§ Data extract:
-.-.-

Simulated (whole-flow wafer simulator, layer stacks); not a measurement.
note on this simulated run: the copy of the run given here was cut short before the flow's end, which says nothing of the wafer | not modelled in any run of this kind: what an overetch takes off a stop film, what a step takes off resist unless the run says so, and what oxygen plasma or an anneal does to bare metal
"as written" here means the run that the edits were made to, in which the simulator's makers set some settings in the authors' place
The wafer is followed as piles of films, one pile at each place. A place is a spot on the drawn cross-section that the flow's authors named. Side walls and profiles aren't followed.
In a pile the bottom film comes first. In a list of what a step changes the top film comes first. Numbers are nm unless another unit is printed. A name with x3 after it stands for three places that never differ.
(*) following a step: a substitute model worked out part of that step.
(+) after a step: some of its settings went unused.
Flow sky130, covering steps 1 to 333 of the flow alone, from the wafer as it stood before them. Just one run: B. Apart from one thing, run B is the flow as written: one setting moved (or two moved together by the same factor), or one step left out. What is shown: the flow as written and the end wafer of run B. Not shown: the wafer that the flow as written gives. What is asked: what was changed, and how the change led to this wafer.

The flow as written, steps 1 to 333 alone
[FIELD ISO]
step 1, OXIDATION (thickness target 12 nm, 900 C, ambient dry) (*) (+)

-.-.-

§ Work order:
There is a run of lines above from the one with "(+) after a" to the one with "Flow sky130, covering"; print exactly that run, both ends included, and nothing else.

§ Solution:
(+) after a step: some of its settings went unused.
Flow sky130, covering steps 1 to 333 of the flow alone, from the wafer as it stood before them. Just one run: B. Apart from one thing, run B is the flow as written: one setting moved (or two moved together by the same factor), or one step left out. What is shown: the flow as written and the end wafer of run B. Not shown: the wafer that the flow as written gives. What is asked: what was changed, and how the change led to this wafer.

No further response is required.